Work instruction
Look below for the line that contains "Where a step's", then copy it and each following line exactly, through and including the line that contains "- 2: CONFORMAL_DEP [material SiO2] [thk nm 5]".

==*==

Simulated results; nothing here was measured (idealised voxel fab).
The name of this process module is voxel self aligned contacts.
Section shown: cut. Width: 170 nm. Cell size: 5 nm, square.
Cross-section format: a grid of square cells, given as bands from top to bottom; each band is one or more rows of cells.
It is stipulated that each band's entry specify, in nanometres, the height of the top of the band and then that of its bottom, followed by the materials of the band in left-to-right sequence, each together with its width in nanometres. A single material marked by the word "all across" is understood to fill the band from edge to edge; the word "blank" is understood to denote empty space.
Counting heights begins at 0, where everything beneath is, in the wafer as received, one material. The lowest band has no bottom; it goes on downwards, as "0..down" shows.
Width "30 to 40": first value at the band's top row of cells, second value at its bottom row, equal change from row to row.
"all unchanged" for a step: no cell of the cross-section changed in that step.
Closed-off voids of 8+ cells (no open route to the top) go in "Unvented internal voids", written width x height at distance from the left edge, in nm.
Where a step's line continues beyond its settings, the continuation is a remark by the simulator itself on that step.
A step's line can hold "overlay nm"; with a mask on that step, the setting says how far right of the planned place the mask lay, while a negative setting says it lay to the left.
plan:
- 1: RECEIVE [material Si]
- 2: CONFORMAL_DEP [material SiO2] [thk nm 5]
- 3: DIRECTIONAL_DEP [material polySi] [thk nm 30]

==*==

Answer section
Where a step's line continues beyond its settings, the continuation is a remark by the simulator itself on that step.
A step's line can hold "overlay nm"; with a mask on that step, the setting says how far right of the planned place the mask lay, while a negative setting says it lay to the left.
plan:
- 1: RECEIVE [material Si]
- 2: CONFORMAL_DEP [material SiO2] [thk nm 5]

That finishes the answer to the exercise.